Please output, without any change, the lines of the material below from the very first through the one with "S3: speed of the pad under the wafer; cm/s".

## Data for analysis
# # # #

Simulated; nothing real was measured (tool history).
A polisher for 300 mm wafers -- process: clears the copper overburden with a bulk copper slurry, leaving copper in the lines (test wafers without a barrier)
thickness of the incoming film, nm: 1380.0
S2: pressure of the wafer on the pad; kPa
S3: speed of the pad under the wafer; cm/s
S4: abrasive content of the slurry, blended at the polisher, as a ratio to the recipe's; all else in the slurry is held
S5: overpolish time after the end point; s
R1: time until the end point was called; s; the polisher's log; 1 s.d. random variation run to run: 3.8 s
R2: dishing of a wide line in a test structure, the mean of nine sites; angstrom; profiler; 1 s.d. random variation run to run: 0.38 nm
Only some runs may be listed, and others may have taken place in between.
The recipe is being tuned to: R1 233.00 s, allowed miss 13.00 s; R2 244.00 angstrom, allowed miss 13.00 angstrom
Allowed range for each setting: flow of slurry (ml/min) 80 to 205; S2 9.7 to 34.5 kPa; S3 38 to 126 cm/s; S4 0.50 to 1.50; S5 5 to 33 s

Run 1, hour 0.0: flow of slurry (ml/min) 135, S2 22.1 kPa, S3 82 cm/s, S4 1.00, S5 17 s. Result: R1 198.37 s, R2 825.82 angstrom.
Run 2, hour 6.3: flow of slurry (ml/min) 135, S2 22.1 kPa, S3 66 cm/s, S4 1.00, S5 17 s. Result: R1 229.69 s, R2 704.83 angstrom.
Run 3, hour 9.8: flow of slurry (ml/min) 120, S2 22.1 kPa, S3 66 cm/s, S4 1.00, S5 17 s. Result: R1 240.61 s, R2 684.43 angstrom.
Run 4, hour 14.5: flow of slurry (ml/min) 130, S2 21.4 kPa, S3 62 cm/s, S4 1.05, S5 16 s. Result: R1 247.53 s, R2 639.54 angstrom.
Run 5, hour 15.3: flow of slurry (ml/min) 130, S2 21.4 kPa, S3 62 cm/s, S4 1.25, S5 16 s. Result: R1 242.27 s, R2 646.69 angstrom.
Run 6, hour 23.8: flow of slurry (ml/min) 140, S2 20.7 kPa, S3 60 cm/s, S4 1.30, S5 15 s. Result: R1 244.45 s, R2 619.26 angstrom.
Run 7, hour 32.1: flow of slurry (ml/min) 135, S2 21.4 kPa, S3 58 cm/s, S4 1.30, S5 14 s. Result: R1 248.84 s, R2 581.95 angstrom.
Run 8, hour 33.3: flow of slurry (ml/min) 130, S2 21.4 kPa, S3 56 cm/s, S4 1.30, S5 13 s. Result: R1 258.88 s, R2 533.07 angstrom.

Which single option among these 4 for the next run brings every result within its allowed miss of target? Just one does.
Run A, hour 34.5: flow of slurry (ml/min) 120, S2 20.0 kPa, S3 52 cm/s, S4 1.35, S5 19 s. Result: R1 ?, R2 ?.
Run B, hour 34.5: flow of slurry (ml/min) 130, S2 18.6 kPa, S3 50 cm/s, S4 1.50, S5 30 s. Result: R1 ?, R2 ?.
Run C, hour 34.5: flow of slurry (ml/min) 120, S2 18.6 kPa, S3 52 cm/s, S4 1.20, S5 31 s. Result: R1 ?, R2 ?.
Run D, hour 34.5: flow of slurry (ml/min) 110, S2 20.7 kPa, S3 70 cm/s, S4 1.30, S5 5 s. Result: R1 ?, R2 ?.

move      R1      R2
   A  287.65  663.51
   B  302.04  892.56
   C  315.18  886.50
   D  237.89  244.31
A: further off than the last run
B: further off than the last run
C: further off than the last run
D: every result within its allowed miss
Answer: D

# # # #

## Response area
Simulated; nothing real was measured (tool history).
A polisher for 300 mm wafers -- process: clears the copper overburden with a bulk copper slurry, leaving copper in the lines (test wafers without a barrier)
thickness of the incoming film, nm: 1380.0
S2: pressure of the wafer on the pad; kPa
S3: speed of the pad under the wafer; cm/s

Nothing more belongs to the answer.